[Dataset excerpts]

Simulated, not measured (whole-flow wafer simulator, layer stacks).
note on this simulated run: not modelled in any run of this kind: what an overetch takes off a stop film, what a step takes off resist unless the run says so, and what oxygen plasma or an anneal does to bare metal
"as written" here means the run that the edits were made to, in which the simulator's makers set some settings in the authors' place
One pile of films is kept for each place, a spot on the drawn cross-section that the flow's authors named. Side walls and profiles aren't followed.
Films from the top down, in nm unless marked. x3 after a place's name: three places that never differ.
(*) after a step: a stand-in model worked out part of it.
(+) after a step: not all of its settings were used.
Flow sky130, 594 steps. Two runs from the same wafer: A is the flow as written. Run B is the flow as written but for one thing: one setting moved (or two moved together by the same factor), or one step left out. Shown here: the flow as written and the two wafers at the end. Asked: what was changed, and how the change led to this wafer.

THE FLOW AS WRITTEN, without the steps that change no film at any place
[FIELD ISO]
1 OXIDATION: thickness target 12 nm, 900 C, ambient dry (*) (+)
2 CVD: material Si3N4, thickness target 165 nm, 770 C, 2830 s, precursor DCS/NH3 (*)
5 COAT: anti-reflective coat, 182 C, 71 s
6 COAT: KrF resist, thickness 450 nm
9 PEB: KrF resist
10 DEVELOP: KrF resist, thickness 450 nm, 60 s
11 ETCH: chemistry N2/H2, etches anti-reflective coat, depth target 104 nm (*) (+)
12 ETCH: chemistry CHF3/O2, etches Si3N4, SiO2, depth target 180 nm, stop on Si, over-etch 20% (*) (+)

[/Dataset excerpts]

- _Assigned task_
Write out every entry again, keeping each line exactly the same.

- _Response area_
Simulated, not measured (whole-flow wafer simulator, layer stacks).
note on this simulated run: not modelled in any run of this kind: what an overetch takes off a stop film, what a step takes off resist unless the run says so, and what oxygen plasma or an anneal does to bare metal
"as written" here means the run that the edits were made to, in which the simulator's makers set some settings in the authors' place
One pile of films is kept for each place, a spot on the drawn cross-section that the flow's authors named. Side walls and profiles aren't followed.
Films from the top down, in nm unless marked. x3 after a place's name: three places that never differ.
(*) after a step: a stand-in model worked out part of it.
(+) after a step: not all of its settings were used.
Flow sky130, 594 steps. Two runs from the same wafer: A is the flow as written. Run B is the flow as written but for one thing: one setting moved (or two moved together by the same factor), or one step left out. Shown here: the flow as written and the two wafers at the end. Asked: what was changed, and how the change led to this wafer.

THE FLOW AS WRITTEN, without the steps that change no film at any place
[FIELD ISO]
1 OXIDATION: thickness target 12 nm, 900 C, ambient dry (*) (+)
2 CVD: material Si3N4, thickness target 165 nm, 770 C, 2830 s, precursor DCS/NH3 (*)
5 COAT: anti-reflective coat, 182 C, 71 s
6 COAT: KrF resist, thickness 450 nm
9 PEB: KrF resist
10 DEVELOP: KrF resist, thickness 450 nm, 60 s
11 ETCH: chemistry N2/H2, etches anti-reflective coat, depth target 104 nm (*) (+)
12 ETCH: chemistry CHF3/O2, etches Si3N4, SiO2, depth target 180 nm, stop on Si, over-etch 20% (*) (+)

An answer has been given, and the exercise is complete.